******

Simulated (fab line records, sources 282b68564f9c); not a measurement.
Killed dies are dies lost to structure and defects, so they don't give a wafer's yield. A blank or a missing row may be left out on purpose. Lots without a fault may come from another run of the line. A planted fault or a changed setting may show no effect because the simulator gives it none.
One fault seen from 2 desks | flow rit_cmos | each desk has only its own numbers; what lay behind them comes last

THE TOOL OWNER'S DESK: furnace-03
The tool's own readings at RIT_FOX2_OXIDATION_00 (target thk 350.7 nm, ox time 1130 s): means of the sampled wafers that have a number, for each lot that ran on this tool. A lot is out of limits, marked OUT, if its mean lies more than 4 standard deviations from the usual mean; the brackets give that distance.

******

◆ **Assignment**
Copy out the entries. Leave every line exactly as it is.

◆ **Task result**
Simulated (fab line records, sources 282b68564f9c); not a measurement.
Killed dies are dies lost to structure and defects, so they don't give a wafer's yield. A blank or a missing row may be left out on purpose. Lots without a fault may come from another run of the line. A planted fault or a changed setting may show no effect because the simulator gives it none.
One fault seen from 2 desks | flow rit_cmos | each desk has only its own numbers; what lay behind them comes last

THE TOOL OWNER'S DESK: furnace-03
The tool's own readings at RIT_FOX2_OXIDATION_00 (target thk 350.7 nm, ox time 1130 s): means of the sampled wafers that have a number, for each lot that ran on this tool. A lot is out of limits, marked OUT, if its mean lies more than 4 standard deviations from the usual mean; the brackets give that distance.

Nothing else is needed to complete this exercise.